Information given:
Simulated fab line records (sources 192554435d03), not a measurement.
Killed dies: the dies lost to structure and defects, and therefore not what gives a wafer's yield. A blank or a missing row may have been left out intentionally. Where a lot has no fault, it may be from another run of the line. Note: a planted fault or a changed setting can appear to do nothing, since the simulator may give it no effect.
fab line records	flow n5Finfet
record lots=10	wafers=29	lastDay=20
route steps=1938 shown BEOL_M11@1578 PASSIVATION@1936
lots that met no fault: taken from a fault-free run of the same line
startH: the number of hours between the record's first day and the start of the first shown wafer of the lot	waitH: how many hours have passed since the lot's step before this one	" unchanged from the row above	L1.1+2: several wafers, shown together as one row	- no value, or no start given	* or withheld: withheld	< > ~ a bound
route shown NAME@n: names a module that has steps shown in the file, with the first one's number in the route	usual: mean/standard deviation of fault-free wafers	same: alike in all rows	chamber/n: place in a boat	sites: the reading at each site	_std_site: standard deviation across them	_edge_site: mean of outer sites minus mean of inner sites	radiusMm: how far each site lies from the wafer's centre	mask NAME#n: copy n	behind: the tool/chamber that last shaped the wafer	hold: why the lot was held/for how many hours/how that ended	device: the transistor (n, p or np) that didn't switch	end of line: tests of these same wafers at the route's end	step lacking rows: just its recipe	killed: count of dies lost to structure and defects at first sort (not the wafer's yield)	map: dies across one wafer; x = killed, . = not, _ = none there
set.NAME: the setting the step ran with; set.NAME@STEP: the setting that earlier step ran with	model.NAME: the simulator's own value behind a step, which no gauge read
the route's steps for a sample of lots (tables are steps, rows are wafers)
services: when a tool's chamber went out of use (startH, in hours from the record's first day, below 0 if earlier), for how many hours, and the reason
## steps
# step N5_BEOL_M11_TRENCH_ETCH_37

Work order: Only the lines from the beginning of the data above through the line containing "startH: the number" should be repeated, exactly as they appear.

Task solution:
Simulated fab line records (sources 192554435d03), not a measurement.
Killed dies: the dies lost to structure and defects, and therefore not what gives a wafer's yield. A blank or a missing row may have been left out intentionally. Where a lot has no fault, it may be from another run of the line. Note: a planted fault or a changed setting can appear to do nothing, since the simulator may give it no effect.
fab line records	flow n5Finfet
record lots=10	wafers=29	lastDay=20
route steps=1938 shown BEOL_M11@1578 PASSIVATION@1936
lots that met no fault: taken from a fault-free run of the same line
startH: the number of hours between the record's first day and the start of the first shown wafer of the lot	waitH: how many hours have passed since the lot's step before this one	" unchanged from the row above	L1.1+2: several wafers, shown together as one row	- no value, or no start given	* or withheld: withheld	< > ~ a bound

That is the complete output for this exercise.